• Required action
Your task is to transcribe, without alteration, the lines from the top of the material below through the line bearing "Sound: wafers L110.2, L110.4, L110.5.", inclusive.

• Data under study
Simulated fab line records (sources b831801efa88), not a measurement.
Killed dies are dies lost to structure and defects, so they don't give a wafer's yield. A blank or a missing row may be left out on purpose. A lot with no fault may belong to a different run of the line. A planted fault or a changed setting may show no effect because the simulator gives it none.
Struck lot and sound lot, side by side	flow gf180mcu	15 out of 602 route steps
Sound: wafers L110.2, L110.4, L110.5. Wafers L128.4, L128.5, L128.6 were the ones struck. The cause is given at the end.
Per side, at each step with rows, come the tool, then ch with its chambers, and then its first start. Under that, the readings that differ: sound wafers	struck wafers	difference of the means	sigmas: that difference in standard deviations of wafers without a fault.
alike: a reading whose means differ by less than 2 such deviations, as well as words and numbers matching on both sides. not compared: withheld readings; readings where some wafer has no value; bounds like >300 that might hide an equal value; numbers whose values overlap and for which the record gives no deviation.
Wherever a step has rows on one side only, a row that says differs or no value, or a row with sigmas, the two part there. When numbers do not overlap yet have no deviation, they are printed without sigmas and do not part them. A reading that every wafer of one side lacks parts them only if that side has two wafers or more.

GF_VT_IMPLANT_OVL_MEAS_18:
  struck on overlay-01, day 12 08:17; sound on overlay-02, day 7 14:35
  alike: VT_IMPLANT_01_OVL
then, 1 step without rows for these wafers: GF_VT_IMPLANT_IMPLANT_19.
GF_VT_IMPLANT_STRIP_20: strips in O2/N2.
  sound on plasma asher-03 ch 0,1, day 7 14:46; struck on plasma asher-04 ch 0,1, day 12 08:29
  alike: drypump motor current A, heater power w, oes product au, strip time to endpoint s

• Your solution
Simulated fab line records (sources b831801efa88), not a measurement.
Killed dies are dies lost to structure and defects, so they don't give a wafer's yield. A blank or a missing row may be left out on purpose. A lot with no fault may belong to a different run of the line. A planted fault or a changed setting may show no effect because the simulator gives it none.
Struck lot and sound lot, side by side	flow gf180mcu	15 out of 602 route steps
Sound: wafers L110.2, L110.4, L110.5. Wafers L128.4, L128.5, L128.6 were the ones struck. The cause is given at the end.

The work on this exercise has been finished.